▶ _REQUIREMENT_
Copy the full listing, changing nothing.

▶ _ENTRIES SHOWN_
=== Section Start ===
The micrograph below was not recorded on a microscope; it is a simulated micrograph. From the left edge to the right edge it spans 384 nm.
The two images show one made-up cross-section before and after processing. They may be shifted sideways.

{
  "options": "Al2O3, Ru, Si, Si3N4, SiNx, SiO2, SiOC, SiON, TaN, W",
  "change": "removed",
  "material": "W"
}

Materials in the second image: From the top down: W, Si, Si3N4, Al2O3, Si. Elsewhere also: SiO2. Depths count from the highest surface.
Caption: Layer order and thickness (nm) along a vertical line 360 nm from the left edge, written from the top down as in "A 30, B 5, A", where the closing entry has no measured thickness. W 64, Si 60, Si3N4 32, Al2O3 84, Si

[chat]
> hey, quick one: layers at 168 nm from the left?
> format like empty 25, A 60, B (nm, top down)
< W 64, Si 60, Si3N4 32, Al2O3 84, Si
=== Section End ===

▶ _TASK SOLUTION_
The micrograph below was not recorded on a microscope; it is a simulated micrograph. From the left edge to the right edge it spans 384 nm.
The two images show one made-up cross-section before and after processing. They may be shifted sideways.

{
  "options": "Al2O3, Ru, Si, Si3N4, SiNx, SiO2, SiOC, SiON, TaN, W",
  "change": "removed",
  "material": "W"
}

Materials in the second image: From the top down: W, Si, Si3N4, Al2O3, Si. Elsewhere also: SiO2. Depths count from the highest surface.
Caption: Layer order and thickness (nm) along a vertical line 360 nm from the left edge, written from the top down as in "A 30, B 5, A", where the closing entry has no measured thickness. W 64, Si 60, Si3N4 32, Al2O3 84, Si

[chat]
> hey, quick one: layers at 168 nm from the left?
> format like empty 25, A 60, B (nm, top down)
< W 64, Si 60, Si3N4 32, Al2O3 84, Si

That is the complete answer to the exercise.